Extracted records Start Marker

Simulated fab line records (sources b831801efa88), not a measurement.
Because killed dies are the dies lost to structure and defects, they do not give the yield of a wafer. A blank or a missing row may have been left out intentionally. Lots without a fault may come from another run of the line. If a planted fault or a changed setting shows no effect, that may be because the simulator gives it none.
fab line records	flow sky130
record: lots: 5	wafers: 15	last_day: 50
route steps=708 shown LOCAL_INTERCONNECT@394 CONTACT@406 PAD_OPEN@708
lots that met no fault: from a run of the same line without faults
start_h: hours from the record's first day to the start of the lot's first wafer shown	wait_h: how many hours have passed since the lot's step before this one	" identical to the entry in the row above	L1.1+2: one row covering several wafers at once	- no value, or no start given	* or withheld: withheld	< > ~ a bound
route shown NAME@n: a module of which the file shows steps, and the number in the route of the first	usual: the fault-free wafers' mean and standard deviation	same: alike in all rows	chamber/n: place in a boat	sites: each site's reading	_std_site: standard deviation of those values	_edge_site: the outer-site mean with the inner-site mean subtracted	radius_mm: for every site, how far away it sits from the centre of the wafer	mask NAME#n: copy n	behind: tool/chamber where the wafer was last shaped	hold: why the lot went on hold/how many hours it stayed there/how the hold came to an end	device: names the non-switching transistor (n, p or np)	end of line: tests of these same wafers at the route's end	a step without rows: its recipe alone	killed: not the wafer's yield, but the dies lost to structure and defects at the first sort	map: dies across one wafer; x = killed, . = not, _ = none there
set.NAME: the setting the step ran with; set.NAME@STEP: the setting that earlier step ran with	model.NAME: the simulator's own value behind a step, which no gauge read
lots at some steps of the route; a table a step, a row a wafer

Extracted records End Marker

> Work request
Take the listing above from its first line through the line containing "start_h: hours from", and transcribe that stretch exactly, with no other lines.

> Written solution
Simulated fab line records (sources b831801efa88), not a measurement.
Because killed dies are the dies lost to structure and defects, they do not give the yield of a wafer. A blank or a missing row may have been left out intentionally. Lots without a fault may come from another run of the line. If a planted fault or a changed setting shows no effect, that may be because the simulator gives it none.
fab line records	flow sky130
record: lots: 5	wafers: 15	last_day: 50
route steps=708 shown LOCAL_INTERCONNECT@394 CONTACT@406 PAD_OPEN@708
lots that met no fault: from a run of the same line without faults
start_h: hours from the record's first day to the start of the lot's first wafer shown	wait_h: how many hours have passed since the lot's step before this one	" identical to the entry in the row above	L1.1+2: one row covering several wafers at once	- no value, or no start given	* or withheld: withheld	< > ~ a bound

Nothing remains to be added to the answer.